▶ [TASK ITEM] Return all of the entries exactly as written.

_____

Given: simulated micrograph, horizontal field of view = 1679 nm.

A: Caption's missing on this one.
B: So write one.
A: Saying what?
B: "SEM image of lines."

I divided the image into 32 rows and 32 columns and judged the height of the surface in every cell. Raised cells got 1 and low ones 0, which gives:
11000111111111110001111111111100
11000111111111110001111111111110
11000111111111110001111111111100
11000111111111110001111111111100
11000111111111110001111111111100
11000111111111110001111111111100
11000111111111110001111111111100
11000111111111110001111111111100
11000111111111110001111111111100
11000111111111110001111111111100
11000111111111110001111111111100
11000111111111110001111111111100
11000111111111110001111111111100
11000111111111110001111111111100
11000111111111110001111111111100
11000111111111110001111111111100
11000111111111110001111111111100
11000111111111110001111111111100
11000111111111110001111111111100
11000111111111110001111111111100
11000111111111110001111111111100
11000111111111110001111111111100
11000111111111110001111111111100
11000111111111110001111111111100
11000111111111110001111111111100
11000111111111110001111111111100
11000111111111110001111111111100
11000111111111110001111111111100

_____

▶ [WRITTEN SOLUTION]
Given: simulated micrograph, horizontal field of view = 1679 nm.

A: Caption's missing on this one.
B: So write one.
A: Saying what?
B: "SEM image of lines."

I divided the image into 32 rows and 32 columns and judged the height of the surface in every cell. Raised cells got 1 and low ones 0, which gives:
11000111111111110001111111111100
11000111111111110001111111111110
11000111111111110001111111111100
11000111111111110001111111111100
11000111111111110001111111111100
11000111111111110001111111111100
11000111111111110001111111111100
11000111111111110001111111111100
11000111111111110001111111111100
11000111111111110001111111111100
11000111111111110001111111111100
11000111111111110001111111111100
11000111111111110001111111111100
11000111111111110001111111111100
11000111111111110001111111111100
11000111111111110001111111111100
11000111111111110001111111111100
11000111111111110001111111111100
11000111111111110001111111111100
11000111111111110001111111111100
11000111111111110001111111111100
11000111111111110001111111111100
11000111111111110001111111111100
11000111111111110001111111111100
11000111111111110001111111111100
11000111111111110001111111111100
11000111111111110001111111111100
11000111111111110001111111111100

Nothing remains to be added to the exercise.